▶ **Work instruction**:
Both the line below containing "10000011100000011110000011110000" and the line containing "00110000000110000000010000000000", along with every line between them, should be repeated exactly; no other line belongs in the answer.

▶ **Listed records**:
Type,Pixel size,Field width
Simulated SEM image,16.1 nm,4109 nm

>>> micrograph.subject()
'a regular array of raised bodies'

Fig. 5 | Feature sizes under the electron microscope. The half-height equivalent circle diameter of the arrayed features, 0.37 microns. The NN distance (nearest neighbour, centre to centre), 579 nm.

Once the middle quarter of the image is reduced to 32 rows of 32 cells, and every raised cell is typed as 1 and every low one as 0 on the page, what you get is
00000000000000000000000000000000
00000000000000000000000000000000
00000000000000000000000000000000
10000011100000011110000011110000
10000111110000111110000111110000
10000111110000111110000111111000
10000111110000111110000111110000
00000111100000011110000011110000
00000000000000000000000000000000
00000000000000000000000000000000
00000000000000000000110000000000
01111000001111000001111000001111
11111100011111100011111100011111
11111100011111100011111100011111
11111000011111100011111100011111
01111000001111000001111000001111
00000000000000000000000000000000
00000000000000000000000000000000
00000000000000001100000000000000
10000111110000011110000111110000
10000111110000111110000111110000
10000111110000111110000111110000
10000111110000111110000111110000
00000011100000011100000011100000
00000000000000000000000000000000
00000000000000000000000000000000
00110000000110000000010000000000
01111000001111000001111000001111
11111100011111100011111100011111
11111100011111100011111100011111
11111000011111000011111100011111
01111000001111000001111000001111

▶ **Answer box**:
10000011100000011110000011110000
10000111110000111110000111110000
10000111110000111110000111111000
10000111110000111110000111110000
00000111100000011110000011110000
00000000000000000000000000000000
00000000000000000000000000000000
00000000000000000000110000000000
01111000001111000001111000001111
11111100011111100011111100011111
11111100011111100011111100011111
11111000011111100011111100011111
01111000001111000001111000001111
00000000000000000000000000000000
00000000000000000000000000000000
00000000000000001100000000000000
10000111110000011110000111110000
10000111110000111110000111110000
10000111110000111110000111110000
10000111110000111110000111110000
00000011100000011100000011100000
00000000000000000000000000000000
00000000000000000000000000000000
00110000000110000000010000000000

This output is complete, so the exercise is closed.